▸ SOURCE MATERIAL:
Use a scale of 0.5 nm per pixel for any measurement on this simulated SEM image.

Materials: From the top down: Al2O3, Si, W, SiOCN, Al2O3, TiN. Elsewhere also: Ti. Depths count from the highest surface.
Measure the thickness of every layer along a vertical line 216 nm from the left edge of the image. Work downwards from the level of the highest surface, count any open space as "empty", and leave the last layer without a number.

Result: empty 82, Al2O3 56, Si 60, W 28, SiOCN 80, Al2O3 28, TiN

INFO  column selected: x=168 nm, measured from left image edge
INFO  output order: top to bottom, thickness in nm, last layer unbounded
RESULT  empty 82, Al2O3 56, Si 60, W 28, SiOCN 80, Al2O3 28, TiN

▸ ACTION ITEM: Everything from the first line of the data through the line holding "last layer unbounded" should be output exactly, and no other lines.

▸ TASK RESPONSE:
Use a scale of 0.5 nm per pixel for any measurement on this simulated SEM image.

Materials: From the top down: Al2O3, Si, W, SiOCN, Al2O3, TiN. Elsewhere also: Ti. Depths count from the highest surface.
Measure the thickness of every layer along a vertical line 216 nm from the left edge of the image. Work downwards from the level of the highest surface, count any open space as "empty", and leave the last layer without a number.

Result: empty 82, Al2O3 56, Si 60, W 28, SiOCN 80, Al2O3 28, TiN

INFO  column selected: x=168 nm, measured from left image edge
INFO  output order: top to bottom, thickness in nm, last layer unbounded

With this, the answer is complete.